## Activity
From the top of the records below, return each line exactly, ending with the line that contains "[material Si] |".

## Record extracts
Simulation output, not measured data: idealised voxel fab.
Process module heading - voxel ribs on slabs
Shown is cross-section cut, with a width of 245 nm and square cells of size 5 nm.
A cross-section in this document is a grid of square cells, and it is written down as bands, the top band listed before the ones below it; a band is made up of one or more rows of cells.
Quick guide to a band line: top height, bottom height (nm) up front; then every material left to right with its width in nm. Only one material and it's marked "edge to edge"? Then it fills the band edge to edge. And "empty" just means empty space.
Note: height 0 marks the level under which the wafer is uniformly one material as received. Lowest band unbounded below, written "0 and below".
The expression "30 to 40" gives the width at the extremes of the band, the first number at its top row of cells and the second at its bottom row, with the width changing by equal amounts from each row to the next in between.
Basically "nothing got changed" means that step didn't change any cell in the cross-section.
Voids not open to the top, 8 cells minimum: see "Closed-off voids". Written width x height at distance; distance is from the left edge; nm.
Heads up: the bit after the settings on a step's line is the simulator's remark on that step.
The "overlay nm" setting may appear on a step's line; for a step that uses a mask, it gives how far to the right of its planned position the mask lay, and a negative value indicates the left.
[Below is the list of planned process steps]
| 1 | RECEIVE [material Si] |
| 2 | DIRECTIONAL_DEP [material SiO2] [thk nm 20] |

## Written answer
Simulation output, not measured data: idealised voxel fab.
Process module heading - voxel ribs on slabs
Shown is cross-section cut, with a width of 245 nm and square cells of size 5 nm.
A cross-section in this document is a grid of square cells, and it is written down as bands, the top band listed before the ones below it; a band is made up of one or more rows of cells.
Quick guide to a band line: top height, bottom height (nm) up front; then every material left to right with its width in nm. Only one material and it's marked "edge to edge"? Then it fills the band edge to edge. And "empty" just means empty space.
Note: height 0 marks the level under which the wafer is uniformly one material as received. Lowest band unbounded below, written "0 and below".
The expression "30 to 40" gives the width at the extremes of the band, the first number at its top row of cells and the second at its bottom row, with the width changing by equal amounts from each row to the next in between.
Basically "nothing got changed" means that step didn't change any cell in the cross-section.
Voids not open to the top, 8 cells minimum: see "Closed-off voids". Written width x height at distance; distance is from the left edge; nm.
Heads up: the bit after the settings on a step's line is the simulator's remark on that step.
The "overlay nm" setting may appear on a step's line; for a step that uses a mask, it gives how far to the right of its planned position the mask lay, and a negative value indicates the left.
[Below is the list of planned process steps]
| 1 | RECEIVE [material Si] |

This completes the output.